> [ACTIVITY]
In your reply, reproduce the lines from the first one below to the line containing "C,22.9,174.1", inclusive, exactly as they stand.

>>
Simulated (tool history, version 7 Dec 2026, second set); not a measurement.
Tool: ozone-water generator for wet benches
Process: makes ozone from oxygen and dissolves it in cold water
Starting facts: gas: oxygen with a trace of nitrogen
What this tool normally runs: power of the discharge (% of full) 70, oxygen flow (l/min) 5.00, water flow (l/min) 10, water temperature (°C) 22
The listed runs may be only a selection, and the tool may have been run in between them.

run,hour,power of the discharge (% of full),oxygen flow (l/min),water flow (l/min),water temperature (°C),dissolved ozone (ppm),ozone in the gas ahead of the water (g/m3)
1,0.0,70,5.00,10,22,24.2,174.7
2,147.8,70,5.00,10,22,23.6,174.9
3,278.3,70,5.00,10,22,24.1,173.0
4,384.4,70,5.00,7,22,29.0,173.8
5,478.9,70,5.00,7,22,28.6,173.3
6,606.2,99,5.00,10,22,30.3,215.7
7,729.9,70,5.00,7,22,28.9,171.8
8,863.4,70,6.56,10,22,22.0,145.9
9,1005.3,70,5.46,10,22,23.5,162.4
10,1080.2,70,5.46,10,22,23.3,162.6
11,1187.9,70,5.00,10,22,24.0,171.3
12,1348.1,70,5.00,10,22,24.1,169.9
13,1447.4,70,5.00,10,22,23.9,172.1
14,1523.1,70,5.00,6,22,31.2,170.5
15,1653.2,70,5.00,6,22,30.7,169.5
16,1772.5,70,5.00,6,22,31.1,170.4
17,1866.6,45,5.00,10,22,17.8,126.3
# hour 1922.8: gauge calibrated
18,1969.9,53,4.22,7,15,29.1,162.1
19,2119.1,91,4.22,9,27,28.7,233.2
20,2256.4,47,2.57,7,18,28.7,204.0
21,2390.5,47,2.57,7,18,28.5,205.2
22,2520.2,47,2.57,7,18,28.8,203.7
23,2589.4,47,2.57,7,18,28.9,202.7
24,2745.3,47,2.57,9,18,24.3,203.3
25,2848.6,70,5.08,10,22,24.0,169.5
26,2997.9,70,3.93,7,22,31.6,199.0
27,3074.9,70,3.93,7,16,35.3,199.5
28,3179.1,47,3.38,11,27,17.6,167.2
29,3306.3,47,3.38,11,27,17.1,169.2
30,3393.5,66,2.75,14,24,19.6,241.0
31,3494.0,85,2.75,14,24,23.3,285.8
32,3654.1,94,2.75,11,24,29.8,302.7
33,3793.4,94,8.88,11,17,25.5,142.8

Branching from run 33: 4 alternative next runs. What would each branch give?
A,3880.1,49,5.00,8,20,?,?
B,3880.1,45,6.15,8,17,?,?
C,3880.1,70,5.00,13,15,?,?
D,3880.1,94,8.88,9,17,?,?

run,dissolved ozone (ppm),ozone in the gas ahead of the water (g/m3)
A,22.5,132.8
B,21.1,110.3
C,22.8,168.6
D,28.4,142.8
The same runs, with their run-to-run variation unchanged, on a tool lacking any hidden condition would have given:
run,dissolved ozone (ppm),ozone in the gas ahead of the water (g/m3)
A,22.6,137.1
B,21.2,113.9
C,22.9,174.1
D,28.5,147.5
<<

> [EXERCISE ANSWER]
Simulated (tool history, version 7 Dec 2026, second set); not a measurement.
Tool: ozone-water generator for wet benches
Process: makes ozone from oxygen and dissolves it in cold water
Starting facts: gas: oxygen with a trace of nitrogen
What this tool normally runs: power of the discharge (% of full) 70, oxygen flow (l/min) 5.00, water flow (l/min) 10, water temperature (°C) 22
The listed runs may be only a selection, and the tool may have been run in between them.

run,hour,power of the discharge (% of full),oxygen flow (l/min),water flow (l/min),water temperature (°C),dissolved ozone (ppm),ozone in the gas ahead of the water (g/m3)
1,0.0,70,5.00,10,22,24.2,174.7
2,147.8,70,5.00,10,22,23.6,174.9
3,278.3,70,5.00,10,22,24.1,173.0
4,384.4,70,5.00,7,22,29.0,173.8
5,478.9,70,5.00,7,22,28.6,173.3
6,606.2,99,5.00,10,22,30.3,215.7
7,729.9,70,5.00,7,22,28.9,171.8
8,863.4,70,6.56,10,22,22.0,145.9
9,1005.3,70,5.46,10,22,23.5,162.4
10,1080.2,70,5.46,10,22,23.3,162.6
11,1187.9,70,5.00,10,22,24.0,171.3
12,1348.1,70,5.00,10,22,24.1,169.9
13,1447.4,70,5.00,10,22,23.9,172.1
14,1523.1,70,5.00,6,22,31.2,170.5
15,1653.2,70,5.00,6,22,30.7,169.5
16,1772.5,70,5.00,6,22,31.1,170.4
17,1866.6,45,5.00,10,22,17.8,126.3
# hour 1922.8: gauge calibrated
18,1969.9,53,4.22,7,15,29.1,162.1
19,2119.1,91,4.22,9,27,28.7,233.2
20,2256.4,47,2.57,7,18,28.7,204.0
21,2390.5,47,2.57,7,18,28.5,205.2
22,2520.2,47,2.57,7,18,28.8,203.7
23,2589.4,47,2.57,7,18,28.9,202.7
24,2745.3,47,2.57,9,18,24.3,203.3
25,2848.6,70,5.08,10,22,24.0,169.5
26,2997.9,70,3.93,7,22,31.6,199.0
27,3074.9,70,3.93,7,16,35.3,199.5
28,3179.1,47,3.38,11,27,17.6,167.2
29,3306.3,47,3.38,11,27,17.1,169.2
30,3393.5,66,2.75,14,24,19.6,241.0
31,3494.0,85,2.75,14,24,23.3,285.8
32,3654.1,94,2.75,11,24,29.8,302.7
33,3793.4,94,8.88,11,17,25.5,142.8

Branching from run 33: 4 alternative next runs. What would each branch give?
A,3880.1,49,5.00,8,20,?,?
B,3880.1,45,6.15,8,17,?,?
C,3880.1,70,5.00,13,15,?,?
D,3880.1,94,8.88,9,17,?,?

run,dissolved ozone (ppm),ozone in the gas ahead of the water (g/m3)
A,22.5,132.8
B,21.1,110.3
C,22.8,168.6
D,28.4,142.8
The same runs, with their run-to-run variation unchanged, on a tool lacking any hidden condition would have given:
run,dissolved ozone (ppm),ozone in the gas ahead of the water (g/m3)
A,22.6,137.1
B,21.2,113.9
C,22.9,174.1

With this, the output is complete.